Start of Block

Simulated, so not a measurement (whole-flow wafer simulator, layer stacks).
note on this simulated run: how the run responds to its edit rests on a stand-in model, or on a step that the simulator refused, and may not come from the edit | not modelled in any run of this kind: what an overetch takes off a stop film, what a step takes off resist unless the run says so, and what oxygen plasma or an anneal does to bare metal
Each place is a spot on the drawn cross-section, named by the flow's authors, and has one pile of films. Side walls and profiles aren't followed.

End of Block

Assigned task | Please write out the whole listing once more, exactly.

Written response |
Simulated, so not a measurement (whole-flow wafer simulator, layer stacks).
note on this simulated run: how the run responds to its edit rests on a stand-in model, or on a step that the simulator refused, and may not come from the edit | not modelled in any run of this kind: what an overetch takes off a stop film, what a step takes off resist unless the run says so, and what oxygen plasma or an anneal does to bare metal
Each place is a spot on the drawn cross-section, named by the flow's authors, and has one pile of films. Side walls and profiles aren't followed.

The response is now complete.